- _Action item_:
When you reach the line containing "Tool: a polisher for 300 mm wafers" in the entries below, begin reproducing lines exactly, and stop once the line containing "I1: thickness of the incoming film, nm" is done.

- _Supplied records_:
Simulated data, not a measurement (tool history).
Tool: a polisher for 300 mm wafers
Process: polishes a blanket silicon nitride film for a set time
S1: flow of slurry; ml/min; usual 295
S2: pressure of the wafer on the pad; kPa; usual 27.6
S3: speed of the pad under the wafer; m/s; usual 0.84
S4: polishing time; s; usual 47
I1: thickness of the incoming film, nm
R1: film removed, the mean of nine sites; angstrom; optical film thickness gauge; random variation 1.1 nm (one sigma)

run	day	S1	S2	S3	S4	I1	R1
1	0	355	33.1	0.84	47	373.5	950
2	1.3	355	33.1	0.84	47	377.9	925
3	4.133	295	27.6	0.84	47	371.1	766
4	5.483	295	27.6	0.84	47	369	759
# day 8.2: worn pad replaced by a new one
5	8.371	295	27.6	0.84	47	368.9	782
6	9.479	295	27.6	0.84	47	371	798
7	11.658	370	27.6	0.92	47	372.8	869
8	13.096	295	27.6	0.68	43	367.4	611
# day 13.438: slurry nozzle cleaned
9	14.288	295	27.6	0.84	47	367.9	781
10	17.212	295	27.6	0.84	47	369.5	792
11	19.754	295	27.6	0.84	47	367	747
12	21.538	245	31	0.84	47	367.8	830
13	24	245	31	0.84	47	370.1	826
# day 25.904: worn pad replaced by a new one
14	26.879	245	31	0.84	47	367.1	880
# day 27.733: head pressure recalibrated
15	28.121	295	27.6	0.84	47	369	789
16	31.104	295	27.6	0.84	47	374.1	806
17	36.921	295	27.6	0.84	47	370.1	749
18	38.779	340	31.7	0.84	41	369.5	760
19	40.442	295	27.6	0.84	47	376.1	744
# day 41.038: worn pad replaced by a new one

- _Solution_:
Tool: a polisher for 300 mm wafers
Process: polishes a blanket silicon nitride film for a set time
S1: flow of slurry; ml/min; usual 295
S2: pressure of the wafer on the pad; kPa; usual 27.6
S3: speed of the pad under the wafer; m/s; usual 0.84
S4: polishing time; s; usual 47
I1: thickness of the incoming film, nm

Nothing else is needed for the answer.